[Opening Data section]

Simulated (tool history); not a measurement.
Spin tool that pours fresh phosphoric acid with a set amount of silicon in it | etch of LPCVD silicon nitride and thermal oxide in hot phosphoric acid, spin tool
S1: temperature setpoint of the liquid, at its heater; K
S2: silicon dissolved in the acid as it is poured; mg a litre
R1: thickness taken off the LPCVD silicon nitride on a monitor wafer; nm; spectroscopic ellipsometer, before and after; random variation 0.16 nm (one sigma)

[Closing Data section]

Work instruction ▸ Every record above must be duplicated exactly.

Reply ▸
Simulated (tool history); not a measurement.
Spin tool that pours fresh phosphoric acid with a set amount of silicon in it | etch of LPCVD silicon nitride and thermal oxide in hot phosphoric acid, spin tool
S1: temperature setpoint of the liquid, at its heater; K
S2: silicon dissolved in the acid as it is poured; mg a litre
R1: thickness taken off the LPCVD silicon nitride on a monitor wafer; nm; spectroscopic ellipsometer, before and after; random variation 0.16 nm (one sigma)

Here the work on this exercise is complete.